• ASSIGNMENT:
Your job with the data below is to output exactly the lines from the one holding "the cross-section changed." down to the one holding "overlay nm, on", both included, and no others.

• DATA UNDER STUDY:
►
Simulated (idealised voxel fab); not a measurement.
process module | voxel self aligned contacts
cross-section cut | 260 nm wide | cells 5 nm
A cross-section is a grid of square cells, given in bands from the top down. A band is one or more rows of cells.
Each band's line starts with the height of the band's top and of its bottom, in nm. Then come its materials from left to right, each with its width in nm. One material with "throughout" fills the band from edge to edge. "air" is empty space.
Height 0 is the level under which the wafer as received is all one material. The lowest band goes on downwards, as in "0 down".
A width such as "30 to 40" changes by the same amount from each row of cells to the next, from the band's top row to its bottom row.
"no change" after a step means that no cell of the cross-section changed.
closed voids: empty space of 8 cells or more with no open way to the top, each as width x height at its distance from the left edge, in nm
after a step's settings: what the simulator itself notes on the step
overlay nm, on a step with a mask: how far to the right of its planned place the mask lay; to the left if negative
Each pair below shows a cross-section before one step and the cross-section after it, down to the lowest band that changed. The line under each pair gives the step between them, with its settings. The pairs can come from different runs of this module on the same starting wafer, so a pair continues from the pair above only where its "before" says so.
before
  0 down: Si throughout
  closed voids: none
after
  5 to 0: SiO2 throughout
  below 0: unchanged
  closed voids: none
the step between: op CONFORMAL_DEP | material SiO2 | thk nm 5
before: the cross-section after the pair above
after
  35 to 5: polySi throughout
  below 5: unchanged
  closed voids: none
◄

• RESPONSE:
"no change" after a step means that no cell of the cross-section changed.
closed voids: empty space of 8 cells or more with no open way to the top, each as width x height at its distance from the left edge, in nm
after a step's settings: what the simulator itself notes on the step
overlay nm, on a step with a mask: how far to the right of its planned place the mask lay; to the left if negative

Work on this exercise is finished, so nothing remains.